Before doing anything else, copy the entries below exactly.

_DATA PROVIDED_:
%%
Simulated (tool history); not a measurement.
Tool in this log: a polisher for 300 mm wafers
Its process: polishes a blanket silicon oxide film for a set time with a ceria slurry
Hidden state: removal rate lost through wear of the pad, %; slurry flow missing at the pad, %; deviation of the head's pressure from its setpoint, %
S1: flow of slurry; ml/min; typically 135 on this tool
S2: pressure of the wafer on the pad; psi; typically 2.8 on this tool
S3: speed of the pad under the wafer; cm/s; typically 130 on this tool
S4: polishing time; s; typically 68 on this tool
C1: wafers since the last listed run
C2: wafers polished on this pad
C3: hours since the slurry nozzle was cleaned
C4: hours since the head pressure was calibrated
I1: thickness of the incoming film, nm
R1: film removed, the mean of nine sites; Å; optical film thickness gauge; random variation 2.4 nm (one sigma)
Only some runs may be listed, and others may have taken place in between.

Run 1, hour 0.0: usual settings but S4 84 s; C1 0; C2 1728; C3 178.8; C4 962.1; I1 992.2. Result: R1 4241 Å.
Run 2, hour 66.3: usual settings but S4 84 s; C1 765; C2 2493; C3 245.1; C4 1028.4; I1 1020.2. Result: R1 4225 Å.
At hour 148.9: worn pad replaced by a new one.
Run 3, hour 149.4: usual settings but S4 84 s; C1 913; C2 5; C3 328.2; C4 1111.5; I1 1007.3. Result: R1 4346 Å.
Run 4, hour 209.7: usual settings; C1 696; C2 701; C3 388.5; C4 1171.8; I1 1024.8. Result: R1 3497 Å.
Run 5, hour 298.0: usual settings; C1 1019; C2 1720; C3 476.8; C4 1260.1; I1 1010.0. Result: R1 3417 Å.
%%

_WRITTEN REPLY_:
Simulated (tool history); not a measurement.
Tool in this log: a polisher for 300 mm wafers
Its process: polishes a blanket silicon oxide film for a set time with a ceria slurry
Hidden state: removal rate lost through wear of the pad, %; slurry flow missing at the pad, %; deviation of the head's pressure from its setpoint, %
S1: flow of slurry; ml/min; typically 135 on this tool
S2: pressure of the wafer on the pad; psi; typically 2.8 on this tool
S3: speed of the pad under the wafer; cm/s; typically 130 on this tool
S4: polishing time; s; typically 68 on this tool
C1: wafers since the last listed run
C2: wafers polished on this pad
C3: hours since the slurry nozzle was cleaned
C4: hours since the head pressure was calibrated
I1: thickness of the incoming film, nm
R1: film removed, the mean of nine sites; Å; optical film thickness gauge; random variation 2.4 nm (one sigma)
Only some runs may be listed, and others may have taken place in between.

Run 1, hour 0.0: usual settings but S4 84 s; C1 0; C2 1728; C3 178.8; C4 962.1; I1 992.2. Result: R1 4241 Å.
Run 2, hour 66.3: usual settings but S4 84 s; C1 765; C2 2493; C3 245.1; C4 1028.4; I1 1020.2. Result: R1 4225 Å.
At hour 148.9: worn pad replaced by a new one.
Run 3, hour 149.4: usual settings but S4 84 s; C1 913; C2 5; C3 328.2; C4 1111.5; I1 1007.3. Result: R1 4346 Å.
Run 4, hour 209.7: usual settings; C1 696; C2 701; C3 388.5; C4 1171.8; I1 1024.8. Result: R1 3497 Å.
Run 5, hour 298.0: usual settings; C1 1019; C2 1720; C3 476.8; C4 1260.1; I1 1010.0. Result: R1 3417 Å.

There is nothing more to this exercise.